■ Activity
Beginning with the very first line, please reproduce the entries exactly through the line containing "Killed dies count".

---------------
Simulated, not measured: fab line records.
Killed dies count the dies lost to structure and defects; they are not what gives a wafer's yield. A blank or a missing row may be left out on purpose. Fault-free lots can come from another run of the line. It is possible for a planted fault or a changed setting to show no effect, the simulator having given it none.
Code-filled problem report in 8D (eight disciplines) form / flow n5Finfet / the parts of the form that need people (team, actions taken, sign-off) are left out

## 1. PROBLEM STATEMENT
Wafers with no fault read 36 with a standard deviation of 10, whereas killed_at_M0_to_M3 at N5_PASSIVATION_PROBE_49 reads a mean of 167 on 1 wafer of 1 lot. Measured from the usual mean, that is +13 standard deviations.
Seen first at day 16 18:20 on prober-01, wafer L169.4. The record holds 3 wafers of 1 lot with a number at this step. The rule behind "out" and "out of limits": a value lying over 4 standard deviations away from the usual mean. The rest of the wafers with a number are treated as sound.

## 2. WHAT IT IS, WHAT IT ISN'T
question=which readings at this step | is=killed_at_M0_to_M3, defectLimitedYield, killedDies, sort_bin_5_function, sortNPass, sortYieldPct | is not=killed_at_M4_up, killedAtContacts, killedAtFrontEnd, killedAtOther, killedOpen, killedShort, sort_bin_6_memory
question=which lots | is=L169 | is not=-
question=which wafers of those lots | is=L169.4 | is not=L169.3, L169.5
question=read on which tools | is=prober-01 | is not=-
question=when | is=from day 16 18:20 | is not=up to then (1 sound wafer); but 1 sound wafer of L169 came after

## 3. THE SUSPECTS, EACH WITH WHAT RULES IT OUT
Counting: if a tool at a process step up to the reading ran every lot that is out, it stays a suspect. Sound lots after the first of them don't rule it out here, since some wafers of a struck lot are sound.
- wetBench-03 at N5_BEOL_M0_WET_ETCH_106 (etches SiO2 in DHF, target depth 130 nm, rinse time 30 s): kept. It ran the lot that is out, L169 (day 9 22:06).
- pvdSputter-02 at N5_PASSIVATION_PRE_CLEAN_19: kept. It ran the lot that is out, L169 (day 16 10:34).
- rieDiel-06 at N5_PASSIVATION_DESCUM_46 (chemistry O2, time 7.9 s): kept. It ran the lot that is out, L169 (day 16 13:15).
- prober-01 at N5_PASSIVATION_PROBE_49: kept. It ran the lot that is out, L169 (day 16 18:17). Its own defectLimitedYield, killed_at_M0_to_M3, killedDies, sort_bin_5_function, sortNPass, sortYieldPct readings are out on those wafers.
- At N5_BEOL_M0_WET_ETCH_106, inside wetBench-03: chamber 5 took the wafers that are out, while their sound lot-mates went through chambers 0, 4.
---------------

■ Answer area
Simulated, not measured: fab line records.
Killed dies count the dies lost to structure and defects; they are not what gives a wafer's yield. A blank or a missing row may be left out on purpose. Fault-free lots can come from another run of the line. It is possible for a planted fault or a changed setting to show no effect, the simulator having given it none.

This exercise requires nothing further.